Exercise> Once the line containing "Obs.: parallel lines" is found in the entries below, reproduce it and every line after it, stopping at and including the line containing "nm;line CD at half height;15"; reproduce nothing else, and keep each line exact.

Data records>
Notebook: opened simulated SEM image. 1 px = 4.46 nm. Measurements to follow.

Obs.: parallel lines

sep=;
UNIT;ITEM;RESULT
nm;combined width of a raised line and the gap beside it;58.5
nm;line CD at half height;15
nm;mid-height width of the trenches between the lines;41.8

Exercise solution>
Obs.: parallel lines

sep=;
UNIT;ITEM;RESULT
nm;combined width of a raised line and the gap beside it;58.5
nm;line CD at half height;15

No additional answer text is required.